• DATA SHOWN:
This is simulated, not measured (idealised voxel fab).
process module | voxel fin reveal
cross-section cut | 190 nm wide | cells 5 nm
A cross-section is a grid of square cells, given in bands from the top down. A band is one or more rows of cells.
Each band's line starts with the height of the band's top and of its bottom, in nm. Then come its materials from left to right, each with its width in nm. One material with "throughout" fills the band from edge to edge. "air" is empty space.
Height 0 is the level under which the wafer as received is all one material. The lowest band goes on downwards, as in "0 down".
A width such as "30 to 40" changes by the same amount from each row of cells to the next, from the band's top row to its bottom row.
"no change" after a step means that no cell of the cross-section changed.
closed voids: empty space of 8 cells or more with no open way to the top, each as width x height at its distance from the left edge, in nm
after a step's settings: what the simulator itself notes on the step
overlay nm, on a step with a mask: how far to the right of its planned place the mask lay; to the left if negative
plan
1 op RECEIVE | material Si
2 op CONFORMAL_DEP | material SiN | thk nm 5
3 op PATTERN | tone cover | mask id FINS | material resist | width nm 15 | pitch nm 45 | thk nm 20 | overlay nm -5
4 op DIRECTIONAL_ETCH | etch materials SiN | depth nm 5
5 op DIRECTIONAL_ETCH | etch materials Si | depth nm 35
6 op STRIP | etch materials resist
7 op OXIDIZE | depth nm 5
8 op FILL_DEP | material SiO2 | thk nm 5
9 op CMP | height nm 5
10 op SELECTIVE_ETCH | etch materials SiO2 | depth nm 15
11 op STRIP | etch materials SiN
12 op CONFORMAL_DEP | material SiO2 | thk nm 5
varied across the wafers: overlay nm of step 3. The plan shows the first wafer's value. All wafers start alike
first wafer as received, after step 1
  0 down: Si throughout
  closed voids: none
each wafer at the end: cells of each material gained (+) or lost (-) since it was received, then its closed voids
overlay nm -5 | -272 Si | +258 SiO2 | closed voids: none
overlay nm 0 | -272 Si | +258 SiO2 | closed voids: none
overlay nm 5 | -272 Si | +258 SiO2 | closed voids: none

• WORK ITEM:
Transcribe, with no changes, the listing above from its first line through the line with "2 op CONFORMAL_DEP | material SiN | thk nm 5", including that line, and stop once it is done.

• EXERCISE ANSWER:
This is simulated, not measured (idealised voxel fab).
process module | voxel fin reveal
cross-section cut | 190 nm wide | cells 5 nm
A cross-section is a grid of square cells, given in bands from the top down. A band is one or more rows of cells.
Each band's line starts with the height of the band's top and of its bottom, in nm. Then come its materials from left to right, each with its width in nm. One material with "throughout" fills the band from edge to edge. "air" is empty space.
Height 0 is the level under which the wafer as received is all one material. The lowest band goes on downwards, as in "0 down".
A width such as "30 to 40" changes by the same amount from each row of cells to the next, from the band's top row to its bottom row.
"no change" after a step means that no cell of the cross-section changed.
closed voids: empty space of 8 cells or more with no open way to the top, each as width x height at its distance from the left edge, in nm
after a step's settings: what the simulator itself notes on the step
overlay nm, on a step with a mask: how far to the right of its planned place the mask lay; to the left if negative
plan
1 op RECEIVE | material Si
2 op CONFORMAL_DEP | material SiN | thk nm 5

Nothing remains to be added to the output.